Activity:
The records sit below this line. Repeat all of them exactly.

___ Extracted records ___

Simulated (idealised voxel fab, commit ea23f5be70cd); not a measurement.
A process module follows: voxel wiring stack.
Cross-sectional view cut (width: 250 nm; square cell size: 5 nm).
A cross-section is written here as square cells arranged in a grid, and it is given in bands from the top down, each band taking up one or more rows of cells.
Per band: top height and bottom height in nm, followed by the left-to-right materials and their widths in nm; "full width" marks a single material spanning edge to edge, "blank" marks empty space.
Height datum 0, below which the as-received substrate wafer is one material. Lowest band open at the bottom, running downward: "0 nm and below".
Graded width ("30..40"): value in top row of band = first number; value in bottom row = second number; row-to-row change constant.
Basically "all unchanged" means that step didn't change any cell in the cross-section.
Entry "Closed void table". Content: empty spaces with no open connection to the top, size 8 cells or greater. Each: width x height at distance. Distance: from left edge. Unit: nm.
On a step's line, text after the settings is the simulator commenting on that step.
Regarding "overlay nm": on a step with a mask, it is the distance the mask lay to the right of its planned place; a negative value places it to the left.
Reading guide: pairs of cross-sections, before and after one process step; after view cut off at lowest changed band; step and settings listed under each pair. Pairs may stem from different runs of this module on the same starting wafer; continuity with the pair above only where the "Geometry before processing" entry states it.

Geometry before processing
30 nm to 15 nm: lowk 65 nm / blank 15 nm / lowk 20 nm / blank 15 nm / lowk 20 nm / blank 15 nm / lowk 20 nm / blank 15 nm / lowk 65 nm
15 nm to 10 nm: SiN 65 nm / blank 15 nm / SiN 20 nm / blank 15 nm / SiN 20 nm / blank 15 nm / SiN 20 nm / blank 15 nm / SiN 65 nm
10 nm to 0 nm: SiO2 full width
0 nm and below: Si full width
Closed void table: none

___

Result:
Simulated (idealised voxel fab, commit ea23f5be70cd); not a measurement.
A process module follows: voxel wiring stack.
Cross-sectional view cut (width: 250 nm; square cell size: 5 nm).
A cross-section is written here as square cells arranged in a grid, and it is given in bands from the top down, each band taking up one or more rows of cells.
Per band: top height and bottom height in nm, followed by the left-to-right materials and their widths in nm; "full width" marks a single material spanning edge to edge, "blank" marks empty space.
Height datum 0, below which the as-received substrate wafer is one material. Lowest band open at the bottom, running downward: "0 nm and below".
Graded width ("30..40"): value in top row of band = first number; value in bottom row = second number; row-to-row change constant.
Basically "all unchanged" means that step didn't change any cell in the cross-section.
Entry "Closed void table". Content: empty spaces with no open connection to the top, size 8 cells or greater. Each: width x height at distance. Distance: from left edge. Unit: nm.
On a step's line, text after the settings is the simulator commenting on that step.
Regarding "overlay nm": on a step with a mask, it is the distance the mask lay to the right of its planned place; a negative value places it to the left.
Reading guide: pairs of cross-sections, before and after one process step; after view cut off at lowest changed band; step and settings listed under each pair. Pairs may stem from different runs of this module on the same starting wafer; continuity with the pair above only where the "Geometry before processing" entry states it.

Geometry before processing
30 nm to 15 nm: lowk 65 nm / blank 15 nm / lowk 20 nm / blank 15 nm / lowk 20 nm / blank 15 nm / lowk 20 nm / blank 15 nm / lowk 65 nm
15 nm to 10 nm: SiN 65 nm / blank 15 nm / SiN 20 nm / blank 15 nm / SiN 20 nm / blank 15 nm / SiN 20 nm / blank 15 nm / SiN 65 nm
10 nm to 0 nm: SiO2 full width
0 nm and below: Si full width
Closed void table: none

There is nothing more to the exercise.